— Input data —
● ● ● ● ● ● ●
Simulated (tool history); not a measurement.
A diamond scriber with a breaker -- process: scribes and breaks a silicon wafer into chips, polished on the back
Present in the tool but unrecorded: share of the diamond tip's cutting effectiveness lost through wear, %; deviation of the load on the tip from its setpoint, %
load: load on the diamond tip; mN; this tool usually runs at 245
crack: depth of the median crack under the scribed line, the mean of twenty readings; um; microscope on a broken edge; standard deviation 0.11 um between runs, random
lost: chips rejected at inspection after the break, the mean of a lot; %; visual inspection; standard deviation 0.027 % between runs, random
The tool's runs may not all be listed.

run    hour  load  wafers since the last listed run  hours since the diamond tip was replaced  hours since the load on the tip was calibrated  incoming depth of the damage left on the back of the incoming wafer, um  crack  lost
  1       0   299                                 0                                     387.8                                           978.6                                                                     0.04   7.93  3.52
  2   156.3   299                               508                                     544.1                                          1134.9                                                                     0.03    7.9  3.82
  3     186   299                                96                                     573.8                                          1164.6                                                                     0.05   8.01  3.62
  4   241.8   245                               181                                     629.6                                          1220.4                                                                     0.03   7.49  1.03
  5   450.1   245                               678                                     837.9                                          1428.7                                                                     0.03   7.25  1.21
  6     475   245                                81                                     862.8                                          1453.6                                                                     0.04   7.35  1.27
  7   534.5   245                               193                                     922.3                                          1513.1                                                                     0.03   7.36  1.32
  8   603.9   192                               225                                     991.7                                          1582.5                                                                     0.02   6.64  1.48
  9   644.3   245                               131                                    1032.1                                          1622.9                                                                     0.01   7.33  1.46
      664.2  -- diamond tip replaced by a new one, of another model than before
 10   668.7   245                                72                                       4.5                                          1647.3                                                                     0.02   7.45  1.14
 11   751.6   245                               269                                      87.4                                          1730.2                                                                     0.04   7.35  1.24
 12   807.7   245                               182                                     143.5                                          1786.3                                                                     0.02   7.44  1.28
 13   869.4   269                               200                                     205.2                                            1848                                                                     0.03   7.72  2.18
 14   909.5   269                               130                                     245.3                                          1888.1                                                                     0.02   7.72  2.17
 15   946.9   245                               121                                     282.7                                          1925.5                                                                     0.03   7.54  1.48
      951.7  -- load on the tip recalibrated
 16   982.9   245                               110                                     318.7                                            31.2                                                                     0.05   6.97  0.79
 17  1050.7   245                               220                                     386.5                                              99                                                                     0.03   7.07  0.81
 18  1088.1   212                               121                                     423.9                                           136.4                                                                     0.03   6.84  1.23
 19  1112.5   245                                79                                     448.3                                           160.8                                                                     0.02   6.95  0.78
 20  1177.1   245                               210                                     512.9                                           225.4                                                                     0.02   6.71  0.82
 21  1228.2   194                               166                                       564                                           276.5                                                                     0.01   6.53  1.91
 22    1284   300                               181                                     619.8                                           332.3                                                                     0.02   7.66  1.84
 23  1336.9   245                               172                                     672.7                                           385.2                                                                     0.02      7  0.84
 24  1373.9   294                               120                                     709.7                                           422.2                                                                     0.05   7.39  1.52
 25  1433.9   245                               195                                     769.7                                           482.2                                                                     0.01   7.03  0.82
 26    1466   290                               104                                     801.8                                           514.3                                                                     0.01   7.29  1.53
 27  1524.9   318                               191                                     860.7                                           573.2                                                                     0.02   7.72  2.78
● ● ● ● ● ● ●

— Work request —
Write down again the exact lines running from the beginning of the data to the line containing "The tool's runs may not all be listed.", with both ends included.

— Problem solution —
Simulated (tool history); not a measurement.
A diamond scriber with a breaker -- process: scribes and breaks a silicon wafer into chips, polished on the back
Present in the tool but unrecorded: share of the diamond tip's cutting effectiveness lost through wear, %; deviation of the load on the tip from its setpoint, %
load: load on the diamond tip; mN; this tool usually runs at 245
crack: depth of the median crack under the scribed line, the mean of twenty readings; um; microscope on a broken edge; standard deviation 0.11 um between runs, random
lost: chips rejected at inspection after the break, the mean of a lot; %; visual inspection; standard deviation 0.027 % between runs, random
The tool's runs may not all be listed.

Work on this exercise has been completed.